__Data__:
·····
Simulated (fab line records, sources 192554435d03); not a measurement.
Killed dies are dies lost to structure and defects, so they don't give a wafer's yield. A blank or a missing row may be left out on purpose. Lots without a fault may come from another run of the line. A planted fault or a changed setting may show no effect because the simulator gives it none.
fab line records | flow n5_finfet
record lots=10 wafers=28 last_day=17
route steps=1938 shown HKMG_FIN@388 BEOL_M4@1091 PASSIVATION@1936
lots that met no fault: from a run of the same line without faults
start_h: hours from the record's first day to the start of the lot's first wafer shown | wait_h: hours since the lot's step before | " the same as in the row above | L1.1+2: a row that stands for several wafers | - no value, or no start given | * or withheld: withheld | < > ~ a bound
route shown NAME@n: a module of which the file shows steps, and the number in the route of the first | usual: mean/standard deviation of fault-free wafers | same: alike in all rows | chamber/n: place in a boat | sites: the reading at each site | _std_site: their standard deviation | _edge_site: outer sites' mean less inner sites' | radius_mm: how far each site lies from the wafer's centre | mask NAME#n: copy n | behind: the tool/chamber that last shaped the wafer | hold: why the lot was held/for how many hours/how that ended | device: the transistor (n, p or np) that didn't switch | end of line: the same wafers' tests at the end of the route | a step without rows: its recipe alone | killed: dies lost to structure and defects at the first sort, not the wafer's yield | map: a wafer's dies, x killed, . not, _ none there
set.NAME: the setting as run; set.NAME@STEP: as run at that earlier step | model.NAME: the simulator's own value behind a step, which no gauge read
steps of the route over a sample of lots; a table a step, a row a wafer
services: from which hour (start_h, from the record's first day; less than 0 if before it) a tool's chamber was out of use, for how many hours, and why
·····

__Activity__:
Restate all of the material, keeping every word intact.

__Task solution__:
Simulated (fab line records, sources 192554435d03); not a measurement.
Killed dies are dies lost to structure and defects, so they don't give a wafer's yield. A blank or a missing row may be left out on purpose. Lots without a fault may come from another run of the line. A planted fault or a changed setting may show no effect because the simulator gives it none.
fab line records | flow n5_finfet
record lots=10 wafers=28 last_day=17
route steps=1938 shown HKMG_FIN@388 BEOL_M4@1091 PASSIVATION@1936
lots that met no fault: from a run of the same line without faults
start_h: hours from the record's first day to the start of the lot's first wafer shown | wait_h: hours since the lot's step before | " the same as in the row above | L1.1+2: a row that stands for several wafers | - no value, or no start given | * or withheld: withheld | < > ~ a bound
route shown NAME@n: a module of which the file shows steps, and the number in the route of the first | usual: mean/standard deviation of fault-free wafers | same: alike in all rows | chamber/n: place in a boat | sites: the reading at each site | _std_site: their standard deviation | _edge_site: outer sites' mean less inner sites' | radius_mm: how far each site lies from the wafer's centre | mask NAME#n: copy n | behind: the tool/chamber that last shaped the wafer | hold: why the lot was held/for how many hours/how that ended | device: the transistor (n, p or np) that didn't switch | end of line: the same wafers' tests at the end of the route | a step without rows: its recipe alone | killed: dies lost to structure and defects at the first sort, not the wafer's yield | map: a wafer's dies, x killed, . not, _ none there
set.NAME: the setting as run; set.NAME@STEP: as run at that earlier step | model.NAME: the simulator's own value behind a step, which no gauge read
steps of the route over a sample of lots; a table a step, a row a wafer
services: from which hour (start_h, from the record's first day; less than 0 if before it) a tool's chamber was out of use, for how many hours, and why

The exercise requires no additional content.